> [Data for analysis]
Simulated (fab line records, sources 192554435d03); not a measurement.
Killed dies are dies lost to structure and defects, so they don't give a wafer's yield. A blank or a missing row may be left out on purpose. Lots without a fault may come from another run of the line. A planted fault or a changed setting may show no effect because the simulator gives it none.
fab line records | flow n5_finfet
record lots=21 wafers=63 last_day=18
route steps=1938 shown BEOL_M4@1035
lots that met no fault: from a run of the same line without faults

> [Brief] Would you return all of the data exactly as it stands above?

> [Exercise result]
Simulated (fab line records, sources 192554435d03); not a measurement.
Killed dies are dies lost to structure and defects, so they don't give a wafer's yield. A blank or a missing row may be left out on purpose. Lots without a fault may come from another run of the line. A planted fault or a changed setting may show no effect because the simulator gives it none.
fab line records | flow n5_finfet
record lots=21 wafers=63 last_day=18
route steps=1938 shown BEOL_M4@1035
lots that met no fault: from a run of the same line without faults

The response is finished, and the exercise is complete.